### Task item
The lines to be extracted run from the start of the listing through the line containing "lots that met"; copy them exactly and nothing else.

### Exercise data
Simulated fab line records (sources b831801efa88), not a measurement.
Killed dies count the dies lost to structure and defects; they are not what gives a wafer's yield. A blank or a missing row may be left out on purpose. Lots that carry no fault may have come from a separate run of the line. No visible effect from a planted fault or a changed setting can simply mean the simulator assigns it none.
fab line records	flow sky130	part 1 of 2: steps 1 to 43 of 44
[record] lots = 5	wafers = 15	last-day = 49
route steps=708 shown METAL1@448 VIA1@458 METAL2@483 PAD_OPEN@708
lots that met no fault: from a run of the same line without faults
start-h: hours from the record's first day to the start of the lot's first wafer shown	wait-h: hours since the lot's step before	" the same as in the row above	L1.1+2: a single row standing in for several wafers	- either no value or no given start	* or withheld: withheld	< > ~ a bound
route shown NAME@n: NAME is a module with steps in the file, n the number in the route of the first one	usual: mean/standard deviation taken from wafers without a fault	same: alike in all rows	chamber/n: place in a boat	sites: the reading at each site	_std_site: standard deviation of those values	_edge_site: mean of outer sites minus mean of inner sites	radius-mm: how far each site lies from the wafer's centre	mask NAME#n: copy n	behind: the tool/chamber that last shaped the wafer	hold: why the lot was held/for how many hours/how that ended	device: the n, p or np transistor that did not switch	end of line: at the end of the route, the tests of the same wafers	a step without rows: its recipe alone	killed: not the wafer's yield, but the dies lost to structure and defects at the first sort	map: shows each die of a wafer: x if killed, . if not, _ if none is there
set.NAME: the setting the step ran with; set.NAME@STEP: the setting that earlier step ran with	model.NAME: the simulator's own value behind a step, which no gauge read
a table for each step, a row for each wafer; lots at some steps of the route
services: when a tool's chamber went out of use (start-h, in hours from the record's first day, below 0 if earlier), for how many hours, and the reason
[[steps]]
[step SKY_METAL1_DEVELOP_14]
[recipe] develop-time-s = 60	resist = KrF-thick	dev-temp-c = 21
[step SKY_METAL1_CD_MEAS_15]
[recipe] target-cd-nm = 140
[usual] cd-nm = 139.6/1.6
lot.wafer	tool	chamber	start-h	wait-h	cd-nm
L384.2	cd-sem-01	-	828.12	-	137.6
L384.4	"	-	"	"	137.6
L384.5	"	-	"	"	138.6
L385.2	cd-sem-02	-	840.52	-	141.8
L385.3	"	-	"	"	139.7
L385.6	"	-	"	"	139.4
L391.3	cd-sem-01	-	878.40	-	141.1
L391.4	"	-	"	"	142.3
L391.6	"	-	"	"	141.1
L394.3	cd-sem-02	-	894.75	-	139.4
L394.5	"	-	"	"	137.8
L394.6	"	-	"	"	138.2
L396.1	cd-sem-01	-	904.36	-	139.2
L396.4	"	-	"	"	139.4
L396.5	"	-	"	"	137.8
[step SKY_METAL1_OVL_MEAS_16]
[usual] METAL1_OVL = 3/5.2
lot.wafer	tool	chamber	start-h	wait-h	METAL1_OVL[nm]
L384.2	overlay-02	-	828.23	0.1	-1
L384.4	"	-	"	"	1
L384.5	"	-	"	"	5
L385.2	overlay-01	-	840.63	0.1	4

### Task answer
Simulated fab line records (sources b831801efa88), not a measurement.
Killed dies count the dies lost to structure and defects; they are not what gives a wafer's yield. A blank or a missing row may be left out on purpose. Lots that carry no fault may have come from a separate run of the line. No visible effect from a planted fault or a changed setting can simply mean the simulator assigns it none.
fab line records	flow sky130	part 1 of 2: steps 1 to 43 of 44
[record] lots = 5	wafers = 15	last-day = 49
route steps=708 shown METAL1@448 VIA1@458 METAL2@483 PAD_OPEN@708
lots that met no fault: from a run of the same line without faults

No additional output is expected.